═══ EXCERPTED RECORDS ═══
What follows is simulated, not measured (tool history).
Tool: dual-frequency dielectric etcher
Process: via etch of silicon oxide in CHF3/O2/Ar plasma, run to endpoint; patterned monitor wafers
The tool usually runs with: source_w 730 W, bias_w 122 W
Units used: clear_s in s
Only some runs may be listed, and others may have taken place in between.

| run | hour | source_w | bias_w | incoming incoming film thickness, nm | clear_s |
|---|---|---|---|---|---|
═══

• **ACTIVITY**
Set the data down again in full, exactly as given.

• **TASK RESPONSE**
What follows is simulated, not measured (tool history).
Tool: dual-frequency dielectric etcher
Process: via etch of silicon oxide in CHF3/O2/Ar plasma, run to endpoint; patterned monitor wafers
The tool usually runs with: source_w 730 W, bias_w 122 W
Units used: clear_s in s
Only some runs may be listed, and others may have taken place in between.

| run | hour | source_w | bias_w | incoming incoming film thickness, nm | clear_s |
|---|---|---|---|---|---|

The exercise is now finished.